[Dataset records]:
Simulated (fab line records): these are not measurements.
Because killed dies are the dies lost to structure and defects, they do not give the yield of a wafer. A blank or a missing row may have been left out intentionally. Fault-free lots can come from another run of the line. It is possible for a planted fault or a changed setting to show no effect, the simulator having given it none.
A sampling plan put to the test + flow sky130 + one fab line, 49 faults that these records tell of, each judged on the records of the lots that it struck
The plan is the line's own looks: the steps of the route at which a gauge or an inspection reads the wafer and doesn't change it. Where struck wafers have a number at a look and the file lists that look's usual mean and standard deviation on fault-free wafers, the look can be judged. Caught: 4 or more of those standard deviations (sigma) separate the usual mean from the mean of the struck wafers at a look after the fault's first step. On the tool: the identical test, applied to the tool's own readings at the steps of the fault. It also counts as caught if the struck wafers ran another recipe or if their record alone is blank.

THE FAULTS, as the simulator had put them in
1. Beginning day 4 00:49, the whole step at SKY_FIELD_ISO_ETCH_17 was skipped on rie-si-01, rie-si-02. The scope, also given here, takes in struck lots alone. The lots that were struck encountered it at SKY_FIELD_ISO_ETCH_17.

[Work instruction]:
From the entries above, restate word for word the lines from the line containing "Because killed dies" to the line containing "A sampling plan", both ends included, and nothing more.

[Solution]:
Because killed dies are the dies lost to structure and defects, they do not give the yield of a wafer. A blank or a missing row may have been left out intentionally. Fault-free lots can come from another run of the line. It is possible for a planted fault or a changed setting to show no effect, the simulator having given it none.
A sampling plan put to the test + flow sky130 + one fab line, 49 faults that these records tell of, each judged on the records of the lots that it struck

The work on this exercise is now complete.